Return all entries below exactly. Skip nothing.

━━ Raw data

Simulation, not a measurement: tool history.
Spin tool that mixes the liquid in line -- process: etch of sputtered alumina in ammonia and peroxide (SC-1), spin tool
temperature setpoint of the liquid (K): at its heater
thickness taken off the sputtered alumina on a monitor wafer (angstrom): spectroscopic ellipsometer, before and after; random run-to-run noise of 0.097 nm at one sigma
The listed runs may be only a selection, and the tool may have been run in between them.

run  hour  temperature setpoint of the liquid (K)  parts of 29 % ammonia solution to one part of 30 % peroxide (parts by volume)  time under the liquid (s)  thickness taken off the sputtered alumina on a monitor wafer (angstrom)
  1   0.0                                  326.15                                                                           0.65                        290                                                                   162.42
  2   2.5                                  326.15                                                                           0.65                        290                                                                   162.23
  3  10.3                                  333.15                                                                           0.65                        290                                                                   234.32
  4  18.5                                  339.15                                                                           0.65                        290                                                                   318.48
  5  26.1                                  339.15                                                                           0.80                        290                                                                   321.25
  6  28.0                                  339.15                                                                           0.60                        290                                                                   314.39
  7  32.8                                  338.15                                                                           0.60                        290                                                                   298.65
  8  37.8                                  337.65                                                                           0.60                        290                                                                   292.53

━━━━

# Response box
Simulation, not a measurement: tool history.
Spin tool that mixes the liquid in line -- process: etch of sputtered alumina in ammonia and peroxide (SC-1), spin tool
temperature setpoint of the liquid (K): at its heater
thickness taken off the sputtered alumina on a monitor wafer (angstrom): spectroscopic ellipsometer, before and after; random run-to-run noise of 0.097 nm at one sigma
The listed runs may be only a selection, and the tool may have been run in between them.

run  hour  temperature setpoint of the liquid (K)  parts of 29 % ammonia solution to one part of 30 % peroxide (parts by volume)  time under the liquid (s)  thickness taken off the sputtered alumina on a monitor wafer (angstrom)
  1   0.0                                  326.15                                                                           0.65                        290                                                                   162.42
  2   2.5                                  326.15                                                                           0.65                        290                                                                   162.23
  3  10.3                                  333.15                                                                           0.65                        290                                                                   234.32
  4  18.5                                  339.15                                                                           0.65                        290                                                                   318.48
  5  26.1                                  339.15                                                                           0.80                        290                                                                   321.25
  6  28.0                                  339.15                                                                           0.60                        290                                                                   314.39
  7  32.8                                  338.15                                                                           0.60                        290                                                                   298.65
  8  37.8                                  337.65                                                                           0.60                        290                                                                   292.53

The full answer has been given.